*Work request:* From the entries below, return only the lines starting at the one that contains "In a pile the" and ending at the one that contains "Flow berkeley_cmos170_rb, with", exactly as they stand.

○ ○ ○ ○ ○

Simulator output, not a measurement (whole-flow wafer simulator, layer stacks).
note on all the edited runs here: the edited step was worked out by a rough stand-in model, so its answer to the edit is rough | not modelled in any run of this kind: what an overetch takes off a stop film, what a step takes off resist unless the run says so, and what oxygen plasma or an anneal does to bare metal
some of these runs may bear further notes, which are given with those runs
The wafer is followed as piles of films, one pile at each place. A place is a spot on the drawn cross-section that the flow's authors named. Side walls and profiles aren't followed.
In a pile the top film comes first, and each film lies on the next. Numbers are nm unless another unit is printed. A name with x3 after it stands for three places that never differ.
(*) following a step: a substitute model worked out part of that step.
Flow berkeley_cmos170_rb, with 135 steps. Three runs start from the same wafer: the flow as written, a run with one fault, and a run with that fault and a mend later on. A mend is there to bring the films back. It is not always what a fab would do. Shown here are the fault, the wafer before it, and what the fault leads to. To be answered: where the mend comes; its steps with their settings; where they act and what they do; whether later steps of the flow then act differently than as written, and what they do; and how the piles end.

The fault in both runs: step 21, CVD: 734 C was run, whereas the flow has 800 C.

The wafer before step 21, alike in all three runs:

○ ○ ○ ○ ○

*Task answer:*
In a pile the top film comes first, and each film lies on the next. Numbers are nm unless another unit is printed. A name with x3 after it stands for three places that never differ.
(*) following a step: a substitute model worked out part of that step.
Flow berkeley_cmos170_rb, with 135 steps. Three runs start from the same wafer: the flow as written, a run with one fault, and a run with that fault and a mend later on. A mend is there to bring the films back. It is not always what a fab would do. Shown here are the fault, the wafer before it, and what the fault leads to. To be answered: where the mend comes; its steps with their settings; where they act and what they do; whether later steps of the flow then act differently than as written, and what they do; and how the piles end.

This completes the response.